_Work item_.
Begin at the first line below and copy each line exactly, ending with the line where "25..15: 45 nm" appears.

• • • • •

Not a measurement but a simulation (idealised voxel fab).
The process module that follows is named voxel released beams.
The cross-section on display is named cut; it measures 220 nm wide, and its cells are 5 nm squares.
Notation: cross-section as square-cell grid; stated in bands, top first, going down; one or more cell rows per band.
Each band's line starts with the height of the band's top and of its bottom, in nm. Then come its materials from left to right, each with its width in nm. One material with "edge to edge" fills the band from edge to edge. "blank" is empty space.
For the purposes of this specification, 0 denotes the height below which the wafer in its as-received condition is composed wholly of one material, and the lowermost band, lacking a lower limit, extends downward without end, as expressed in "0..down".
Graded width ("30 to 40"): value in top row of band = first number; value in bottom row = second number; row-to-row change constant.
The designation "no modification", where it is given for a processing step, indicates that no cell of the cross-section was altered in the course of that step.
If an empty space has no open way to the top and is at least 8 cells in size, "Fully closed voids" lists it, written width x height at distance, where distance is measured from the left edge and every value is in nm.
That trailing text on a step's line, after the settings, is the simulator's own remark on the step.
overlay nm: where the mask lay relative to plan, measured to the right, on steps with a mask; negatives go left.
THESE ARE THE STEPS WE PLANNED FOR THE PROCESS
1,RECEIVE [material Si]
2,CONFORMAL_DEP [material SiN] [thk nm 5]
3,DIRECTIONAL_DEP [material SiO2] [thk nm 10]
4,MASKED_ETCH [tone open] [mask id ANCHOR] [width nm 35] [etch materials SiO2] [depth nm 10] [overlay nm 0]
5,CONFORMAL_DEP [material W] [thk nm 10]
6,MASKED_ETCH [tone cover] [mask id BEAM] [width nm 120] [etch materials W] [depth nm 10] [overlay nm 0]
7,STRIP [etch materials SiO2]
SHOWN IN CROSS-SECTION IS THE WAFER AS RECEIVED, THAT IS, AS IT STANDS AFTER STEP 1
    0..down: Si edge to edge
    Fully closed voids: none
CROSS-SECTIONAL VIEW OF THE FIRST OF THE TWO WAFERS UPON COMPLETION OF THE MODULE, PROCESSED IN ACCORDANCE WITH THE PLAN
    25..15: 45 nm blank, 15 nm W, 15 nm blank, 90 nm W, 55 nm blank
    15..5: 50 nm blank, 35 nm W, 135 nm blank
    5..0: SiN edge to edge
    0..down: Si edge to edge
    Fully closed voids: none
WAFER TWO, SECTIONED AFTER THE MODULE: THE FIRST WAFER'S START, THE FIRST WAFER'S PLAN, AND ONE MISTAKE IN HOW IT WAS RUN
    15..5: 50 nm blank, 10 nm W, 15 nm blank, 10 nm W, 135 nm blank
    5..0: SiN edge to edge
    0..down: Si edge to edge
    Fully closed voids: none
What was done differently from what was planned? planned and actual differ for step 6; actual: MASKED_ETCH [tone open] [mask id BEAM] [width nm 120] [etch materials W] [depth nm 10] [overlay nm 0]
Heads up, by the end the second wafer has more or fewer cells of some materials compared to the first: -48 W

• • • • •

_Exercise answer_.
Not a measurement but a simulation (idealised voxel fab).
The process module that follows is named voxel released beams.
The cross-section on display is named cut; it measures 220 nm wide, and its cells are 5 nm squares.
Notation: cross-section as square-cell grid; stated in bands, top first, going down; one or more cell rows per band.
Each band's line starts with the height of the band's top and of its bottom, in nm. Then come its materials from left to right, each with its width in nm. One material with "edge to edge" fills the band from edge to edge. "blank" is empty space.
For the purposes of this specification, 0 denotes the height below which the wafer in its as-received condition is composed wholly of one material, and the lowermost band, lacking a lower limit, extends downward without end, as expressed in "0..down".
Graded width ("30 to 40"): value in top row of band = first number; value in bottom row = second number; row-to-row change constant.
The designation "no modification", where it is given for a processing step, indicates that no cell of the cross-section was altered in the course of that step.
If an empty space has no open way to the top and is at least 8 cells in size, "Fully closed voids" lists it, written width x height at distance, where distance is measured from the left edge and every value is in nm.
That trailing text on a step's line, after the settings, is the simulator's own remark on the step.
overlay nm: where the mask lay relative to plan, measured to the right, on steps with a mask; negatives go left.
THESE ARE THE STEPS WE PLANNED FOR THE PROCESS
1,RECEIVE [material Si]
2,CONFORMAL_DEP [material SiN] [thk nm 5]
3,DIRECTIONAL_DEP [material SiO2] [thk nm 10]
4,MASKED_ETCH [tone open] [mask id ANCHOR] [width nm 35] [etch materials SiO2] [depth nm 10] [overlay nm 0]
5,CONFORMAL_DEP [material W] [thk nm 10]
6,MASKED_ETCH [tone cover] [mask id BEAM] [width nm 120] [etch materials W] [depth nm 10] [overlay nm 0]
7,STRIP [etch materials SiO2]
SHOWN IN CROSS-SECTION IS THE WAFER AS RECEIVED, THAT IS, AS IT STANDS AFTER STEP 1
    0..down: Si edge to edge
    Fully closed voids: none
CROSS-SECTIONAL VIEW OF THE FIRST OF THE TWO WAFERS UPON COMPLETION OF THE MODULE, PROCESSED IN ACCORDANCE WITH THE PLAN
    25..15: 45 nm blank, 15 nm W, 15 nm blank, 90 nm W, 55 nm blank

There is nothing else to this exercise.